▶ [TASK ITEM]
Under this line are the records; write out word for word the part that begins at the line containing "Tool commonality check" and ends at the line containing "L228 | day 8", and no more.

▶ [DATASET ENTRIES]
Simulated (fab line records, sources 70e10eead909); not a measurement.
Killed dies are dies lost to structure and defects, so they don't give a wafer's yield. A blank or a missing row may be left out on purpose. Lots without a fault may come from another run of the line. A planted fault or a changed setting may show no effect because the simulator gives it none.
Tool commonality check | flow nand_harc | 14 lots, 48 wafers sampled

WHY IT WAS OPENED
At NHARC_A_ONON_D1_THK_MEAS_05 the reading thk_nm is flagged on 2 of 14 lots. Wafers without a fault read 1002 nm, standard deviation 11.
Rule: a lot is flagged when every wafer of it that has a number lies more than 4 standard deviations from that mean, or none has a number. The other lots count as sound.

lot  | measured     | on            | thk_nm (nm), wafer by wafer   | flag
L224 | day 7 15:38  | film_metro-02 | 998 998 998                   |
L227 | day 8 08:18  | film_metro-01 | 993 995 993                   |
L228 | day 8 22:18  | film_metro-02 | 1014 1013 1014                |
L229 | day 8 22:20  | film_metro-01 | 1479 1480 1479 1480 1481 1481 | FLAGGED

▶ [WRITTEN RESPONSE]
Tool commonality check | flow nand_harc | 14 lots, 48 wafers sampled

WHY IT WAS OPENED
At NHARC_A_ONON_D1_THK_MEAS_05 the reading thk_nm is flagged on 2 of 14 lots. Wafers without a fault read 1002 nm, standard deviation 11.
Rule: a lot is flagged when every wafer of it that has a number lies more than 4 standard deviations from that mean, or none has a number. The other lots count as sound.

lot  | measured     | on            | thk_nm (nm), wafer by wafer   | flag
L224 | day 7 15:38  | film_metro-02 | 998 998 998                   |
L227 | day 8 08:18  | film_metro-01 | 993 995 993                   |
L228 | day 8 22:18  | film_metro-02 | 1014 1013 1014                |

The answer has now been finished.